(STORED DATA begins)

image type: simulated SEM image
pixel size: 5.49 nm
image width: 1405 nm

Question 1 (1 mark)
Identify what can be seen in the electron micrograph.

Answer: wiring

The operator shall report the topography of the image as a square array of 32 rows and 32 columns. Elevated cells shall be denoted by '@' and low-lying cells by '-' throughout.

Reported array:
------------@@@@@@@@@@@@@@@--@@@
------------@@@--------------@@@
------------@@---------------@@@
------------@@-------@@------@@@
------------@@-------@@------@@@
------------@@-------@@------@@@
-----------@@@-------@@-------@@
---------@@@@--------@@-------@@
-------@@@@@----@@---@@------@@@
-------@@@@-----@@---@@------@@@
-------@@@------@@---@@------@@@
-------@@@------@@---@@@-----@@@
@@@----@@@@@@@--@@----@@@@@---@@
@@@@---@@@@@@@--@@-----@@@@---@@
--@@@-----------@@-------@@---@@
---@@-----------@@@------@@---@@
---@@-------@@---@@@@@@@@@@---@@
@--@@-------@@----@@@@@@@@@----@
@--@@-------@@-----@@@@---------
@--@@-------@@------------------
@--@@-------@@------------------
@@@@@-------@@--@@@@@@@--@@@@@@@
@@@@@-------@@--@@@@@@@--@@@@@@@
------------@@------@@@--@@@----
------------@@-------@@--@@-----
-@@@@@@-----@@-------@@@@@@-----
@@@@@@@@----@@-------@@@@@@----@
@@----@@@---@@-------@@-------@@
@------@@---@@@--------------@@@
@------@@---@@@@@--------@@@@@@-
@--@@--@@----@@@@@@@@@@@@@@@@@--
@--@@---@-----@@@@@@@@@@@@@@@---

(STORED DATA ends)

**REQUIRED ACTION**
Quote only the stretch of lines that starts the data above and ends with the line containing "Answer: wiring", both included.

**EXPECTED ANSWER**
image type: simulated SEM image
pixel size: 5.49 nm
image width: 1405 nm

Question 1 (1 mark)
Identify what can be seen in the electron micrograph.

Answer: wiring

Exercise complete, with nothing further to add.